■ **Requirement**: Set down, please, exactly the lines below that run from the line with "route steps=708 shown" to the line with "start_h: hours from", both lines included.

■ **Extracted records**:
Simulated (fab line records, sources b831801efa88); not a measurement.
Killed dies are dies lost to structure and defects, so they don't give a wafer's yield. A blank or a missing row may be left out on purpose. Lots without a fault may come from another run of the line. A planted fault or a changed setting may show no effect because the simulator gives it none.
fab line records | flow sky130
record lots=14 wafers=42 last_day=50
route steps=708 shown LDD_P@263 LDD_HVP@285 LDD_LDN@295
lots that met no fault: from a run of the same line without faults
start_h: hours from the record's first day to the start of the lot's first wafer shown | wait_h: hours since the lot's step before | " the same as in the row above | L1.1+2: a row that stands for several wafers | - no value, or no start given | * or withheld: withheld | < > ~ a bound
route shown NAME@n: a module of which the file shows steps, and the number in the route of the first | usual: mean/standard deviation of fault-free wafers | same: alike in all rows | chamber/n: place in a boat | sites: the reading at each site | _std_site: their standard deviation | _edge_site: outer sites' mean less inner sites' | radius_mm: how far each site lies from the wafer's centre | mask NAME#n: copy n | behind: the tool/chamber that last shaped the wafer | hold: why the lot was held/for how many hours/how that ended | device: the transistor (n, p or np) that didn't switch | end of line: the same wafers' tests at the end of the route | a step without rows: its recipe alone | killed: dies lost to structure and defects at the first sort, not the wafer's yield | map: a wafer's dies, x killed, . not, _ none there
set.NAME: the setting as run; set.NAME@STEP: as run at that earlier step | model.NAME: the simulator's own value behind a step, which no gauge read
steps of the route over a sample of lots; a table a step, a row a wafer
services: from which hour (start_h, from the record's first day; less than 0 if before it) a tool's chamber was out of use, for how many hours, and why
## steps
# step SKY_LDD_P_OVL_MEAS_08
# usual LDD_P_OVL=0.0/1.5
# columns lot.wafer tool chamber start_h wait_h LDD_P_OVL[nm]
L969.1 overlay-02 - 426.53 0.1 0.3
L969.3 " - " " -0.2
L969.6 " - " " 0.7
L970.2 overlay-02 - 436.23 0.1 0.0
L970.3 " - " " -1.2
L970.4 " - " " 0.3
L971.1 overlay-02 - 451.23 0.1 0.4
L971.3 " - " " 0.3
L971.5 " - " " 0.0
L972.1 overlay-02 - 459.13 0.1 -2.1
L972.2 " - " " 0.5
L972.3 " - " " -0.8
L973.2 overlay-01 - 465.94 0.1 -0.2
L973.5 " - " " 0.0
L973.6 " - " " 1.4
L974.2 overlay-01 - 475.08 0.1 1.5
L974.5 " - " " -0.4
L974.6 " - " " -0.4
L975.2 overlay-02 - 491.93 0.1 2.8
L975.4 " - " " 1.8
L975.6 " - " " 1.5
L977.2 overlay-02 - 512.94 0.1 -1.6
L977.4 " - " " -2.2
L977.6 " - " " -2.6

■ **Written response**:
route steps=708 shown LDD_P@263 LDD_HVP@285 LDD_LDN@295
lots that met no fault: from a run of the same line without faults
start_h: hours from the record's first day to the start of the lot's first wafer shown | wait_h: hours since the lot's step before | " the same as in the row above | L1.1+2: a row that stands for several wafers | - no value, or no start given | * or withheld: withheld | < > ~ a bound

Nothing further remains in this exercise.